[Requirement]
Give the data again exactly, from its opening line through the line in which "The cross-section shown" appears.

[Excerpted data]
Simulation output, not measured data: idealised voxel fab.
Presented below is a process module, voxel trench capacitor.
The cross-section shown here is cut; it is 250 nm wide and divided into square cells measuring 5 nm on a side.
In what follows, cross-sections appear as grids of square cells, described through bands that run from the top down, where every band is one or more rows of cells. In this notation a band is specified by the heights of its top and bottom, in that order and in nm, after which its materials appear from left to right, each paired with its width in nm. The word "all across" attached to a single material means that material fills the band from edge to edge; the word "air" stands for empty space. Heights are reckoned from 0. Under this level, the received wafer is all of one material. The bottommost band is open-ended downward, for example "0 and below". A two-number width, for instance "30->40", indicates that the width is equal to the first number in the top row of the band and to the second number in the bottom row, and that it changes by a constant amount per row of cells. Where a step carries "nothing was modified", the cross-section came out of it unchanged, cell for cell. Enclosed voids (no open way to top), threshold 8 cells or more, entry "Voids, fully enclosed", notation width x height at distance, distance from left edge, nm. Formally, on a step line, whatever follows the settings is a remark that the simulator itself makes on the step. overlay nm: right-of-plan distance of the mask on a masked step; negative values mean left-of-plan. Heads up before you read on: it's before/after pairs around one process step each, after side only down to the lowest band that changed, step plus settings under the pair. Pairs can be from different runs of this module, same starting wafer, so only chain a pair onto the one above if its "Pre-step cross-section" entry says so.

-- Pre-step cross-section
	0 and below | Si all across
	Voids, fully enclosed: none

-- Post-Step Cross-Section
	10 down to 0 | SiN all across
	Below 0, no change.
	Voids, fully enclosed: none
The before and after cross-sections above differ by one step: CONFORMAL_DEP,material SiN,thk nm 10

[Answer area]
Simulation output, not measured data: idealised voxel fab.
Presented below is a process module, voxel trench capacitor.
The cross-section shown here is cut; it is 250 nm wide and divided into square cells measuring 5 nm on a side.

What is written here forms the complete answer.